(Material provided)
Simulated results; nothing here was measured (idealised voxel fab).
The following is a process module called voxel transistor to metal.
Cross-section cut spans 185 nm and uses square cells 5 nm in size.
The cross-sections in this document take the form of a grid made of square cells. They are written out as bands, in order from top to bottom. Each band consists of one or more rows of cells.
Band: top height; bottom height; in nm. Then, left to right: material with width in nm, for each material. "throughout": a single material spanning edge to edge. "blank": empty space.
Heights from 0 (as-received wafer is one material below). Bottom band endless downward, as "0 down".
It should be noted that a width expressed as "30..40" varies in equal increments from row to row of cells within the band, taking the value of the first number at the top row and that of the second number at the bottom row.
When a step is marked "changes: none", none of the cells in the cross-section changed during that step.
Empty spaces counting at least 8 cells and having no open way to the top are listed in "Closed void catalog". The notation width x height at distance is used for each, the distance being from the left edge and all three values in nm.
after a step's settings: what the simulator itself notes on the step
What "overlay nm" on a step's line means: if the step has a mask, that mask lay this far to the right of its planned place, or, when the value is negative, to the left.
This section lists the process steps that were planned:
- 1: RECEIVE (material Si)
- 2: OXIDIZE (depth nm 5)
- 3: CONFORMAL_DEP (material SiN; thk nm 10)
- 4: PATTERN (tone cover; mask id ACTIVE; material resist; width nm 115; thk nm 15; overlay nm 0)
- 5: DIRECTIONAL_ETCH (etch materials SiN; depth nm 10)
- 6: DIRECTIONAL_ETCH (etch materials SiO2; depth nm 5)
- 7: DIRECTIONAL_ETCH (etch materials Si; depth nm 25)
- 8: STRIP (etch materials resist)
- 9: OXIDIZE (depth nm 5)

(Work order)
The full listing must be retyped exactly as it stands.

(Solution)
Simulated results; nothing here was measured (idealised voxel fab).
The following is a process module called voxel transistor to metal.
Cross-section cut spans 185 nm and uses square cells 5 nm in size.
The cross-sections in this document take the form of a grid made of square cells. They are written out as bands, in order from top to bottom. Each band consists of one or more rows of cells.
Band: top height; bottom height; in nm. Then, left to right: material with width in nm, for each material. "throughout": a single material spanning edge to edge. "blank": empty space.
Heights from 0 (as-received wafer is one material below). Bottom band endless downward, as "0 down".
It should be noted that a width expressed as "30..40" varies in equal increments from row to row of cells within the band, taking the value of the first number at the top row and that of the second number at the bottom row.
When a step is marked "changes: none", none of the cells in the cross-section changed during that step.
Empty spaces counting at least 8 cells and having no open way to the top are listed in "Closed void catalog". The notation width x height at distance is used for each, the distance being from the left edge and all three values in nm.
after a step's settings: what the simulator itself notes on the step
What "overlay nm" on a step's line means: if the step has a mask, that mask lay this far to the right of its planned place, or, when the value is negative, to the left.
This section lists the process steps that were planned:
- 1: RECEIVE (material Si)
- 2: OXIDIZE (depth nm 5)
- 3: CONFORMAL_DEP (material SiN; thk nm 10)
- 4: PATTERN (tone cover; mask id ACTIVE; material resist; width nm 115; thk nm 15; overlay nm 0)
- 5: DIRECTIONAL_ETCH (etch materials SiN; depth nm 10)
- 6: DIRECTIONAL_ETCH (etch materials SiO2; depth nm 5)
- 7: DIRECTIONAL_ETCH (etch materials Si; depth nm 25)
- 8: STRIP (etch materials resist)
- 9: OXIDIZE (depth nm 5)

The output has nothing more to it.